● **Provided material**:
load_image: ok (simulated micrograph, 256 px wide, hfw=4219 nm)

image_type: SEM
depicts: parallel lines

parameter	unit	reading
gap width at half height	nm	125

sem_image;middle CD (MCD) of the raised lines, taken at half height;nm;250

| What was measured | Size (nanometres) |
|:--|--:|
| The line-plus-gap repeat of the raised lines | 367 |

● **Work order**: Repeat every record, exactly as written.

● **Answer area**:
load_image: ok (simulated micrograph, 256 px wide, hfw=4219 nm)

image_type: SEM
depicts: parallel lines

parameter	unit	reading
gap width at half height	nm	125

sem_image;middle CD (MCD) of the raised lines, taken at half height;nm;250

| What was measured | Size (nanometres) |
|:--|--:|
| The line-plus-gap repeat of the raised lines | 367 |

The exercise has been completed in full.